> _WORK TASK_
Transcribe the listing from its top line through the line with "one or a few lines or trenches". Keep it exact, both ends included, and add nothing.

> _SUPPLIED DATA_
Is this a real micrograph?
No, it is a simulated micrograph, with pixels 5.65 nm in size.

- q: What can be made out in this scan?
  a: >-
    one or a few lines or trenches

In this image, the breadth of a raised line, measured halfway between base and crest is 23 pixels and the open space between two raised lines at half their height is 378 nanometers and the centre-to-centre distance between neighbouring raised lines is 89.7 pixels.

> _SOLUTION_
Is this a real micrograph?
No, it is a simulated micrograph, with pixels 5.65 nm in size.

- q: What can be made out in this scan?
  a: >-
    one or a few lines or trenches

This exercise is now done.